RECORD EXTRACTS:
-------------------------

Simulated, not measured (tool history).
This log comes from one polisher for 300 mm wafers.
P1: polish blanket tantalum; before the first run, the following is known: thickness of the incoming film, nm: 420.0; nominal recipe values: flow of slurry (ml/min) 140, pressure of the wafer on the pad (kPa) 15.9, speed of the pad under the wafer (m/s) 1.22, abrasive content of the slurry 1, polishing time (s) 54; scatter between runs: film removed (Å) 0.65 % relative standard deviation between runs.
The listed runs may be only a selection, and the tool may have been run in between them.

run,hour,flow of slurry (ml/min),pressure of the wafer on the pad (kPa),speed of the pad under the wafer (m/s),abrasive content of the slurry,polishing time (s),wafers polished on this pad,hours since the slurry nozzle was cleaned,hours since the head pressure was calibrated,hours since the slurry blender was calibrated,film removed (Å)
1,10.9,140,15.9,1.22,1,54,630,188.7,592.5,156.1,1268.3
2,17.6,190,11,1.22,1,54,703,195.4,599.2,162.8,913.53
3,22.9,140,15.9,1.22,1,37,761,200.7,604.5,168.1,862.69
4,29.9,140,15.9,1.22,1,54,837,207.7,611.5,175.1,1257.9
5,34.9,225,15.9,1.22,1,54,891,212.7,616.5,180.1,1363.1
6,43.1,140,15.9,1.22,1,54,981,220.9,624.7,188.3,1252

-------------------------

REQUIREMENT:
Transcribe all of the entries without alteration.

WORKED SOLUTION:
Simulated, not measured (tool history).
This log comes from one polisher for 300 mm wafers.
P1: polish blanket tantalum; before the first run, the following is known: thickness of the incoming film, nm: 420.0; nominal recipe values: flow of slurry (ml/min) 140, pressure of the wafer on the pad (kPa) 15.9, speed of the pad under the wafer (m/s) 1.22, abrasive content of the slurry 1, polishing time (s) 54; scatter between runs: film removed (Å) 0.65 % relative standard deviation between runs.
The listed runs may be only a selection, and the tool may have been run in between them.

run,hour,flow of slurry (ml/min),pressure of the wafer on the pad (kPa),speed of the pad under the wafer (m/s),abrasive content of the slurry,polishing time (s),wafers polished on this pad,hours since the slurry nozzle was cleaned,hours since the head pressure was calibrated,hours since the slurry blender was calibrated,film removed (Å)
1,10.9,140,15.9,1.22,1,54,630,188.7,592.5,156.1,1268.3
2,17.6,190,11,1.22,1,54,703,195.4,599.2,162.8,913.53
3,22.9,140,15.9,1.22,1,37,761,200.7,604.5,168.1,862.69
4,29.9,140,15.9,1.22,1,54,837,207.7,611.5,175.1,1257.9
5,34.9,225,15.9,1.22,1,54,891,212.7,616.5,180.1,1363.1
6,43.1,140,15.9,1.22,1,54,981,220.9,624.7,188.3,1252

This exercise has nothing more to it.